# Information
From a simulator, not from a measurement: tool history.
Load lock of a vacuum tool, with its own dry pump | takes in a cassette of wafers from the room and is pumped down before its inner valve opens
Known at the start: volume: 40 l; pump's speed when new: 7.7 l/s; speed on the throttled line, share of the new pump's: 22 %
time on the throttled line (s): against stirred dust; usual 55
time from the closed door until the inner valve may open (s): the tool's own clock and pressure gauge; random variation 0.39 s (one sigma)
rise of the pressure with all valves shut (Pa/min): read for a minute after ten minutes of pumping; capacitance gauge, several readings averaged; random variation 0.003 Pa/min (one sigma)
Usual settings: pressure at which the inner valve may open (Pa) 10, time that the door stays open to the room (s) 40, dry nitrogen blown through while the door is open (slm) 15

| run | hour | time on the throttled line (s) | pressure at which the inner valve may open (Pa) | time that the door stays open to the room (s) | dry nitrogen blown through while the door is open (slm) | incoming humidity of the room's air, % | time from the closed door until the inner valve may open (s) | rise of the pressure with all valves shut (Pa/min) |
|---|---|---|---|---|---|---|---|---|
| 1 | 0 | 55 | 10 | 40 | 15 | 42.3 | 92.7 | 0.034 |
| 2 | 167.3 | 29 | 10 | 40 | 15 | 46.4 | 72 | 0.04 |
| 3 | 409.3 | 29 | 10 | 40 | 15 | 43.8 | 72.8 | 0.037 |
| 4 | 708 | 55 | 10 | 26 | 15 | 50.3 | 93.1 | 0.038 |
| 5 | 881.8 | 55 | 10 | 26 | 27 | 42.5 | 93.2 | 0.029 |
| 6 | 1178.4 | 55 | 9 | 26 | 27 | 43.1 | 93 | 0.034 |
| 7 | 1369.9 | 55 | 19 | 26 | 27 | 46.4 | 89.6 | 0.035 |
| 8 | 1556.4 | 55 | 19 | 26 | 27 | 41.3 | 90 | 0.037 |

# Requirement
Word for word, reproduce the listing from its first line through the line that has "s (one sigma)" in it, and go no further.

# Answer area
From a simulator, not from a measurement: tool history.
Load lock of a vacuum tool, with its own dry pump | takes in a cassette of wafers from the room and is pumped down before its inner valve opens
Known at the start: volume: 40 l; pump's speed when new: 7.7 l/s; speed on the throttled line, share of the new pump's: 22 %
time on the throttled line (s): against stirred dust; usual 55
time from the closed door until the inner valve may open (s): the tool's own clock and pressure gauge; random variation 0.39 s (one sigma)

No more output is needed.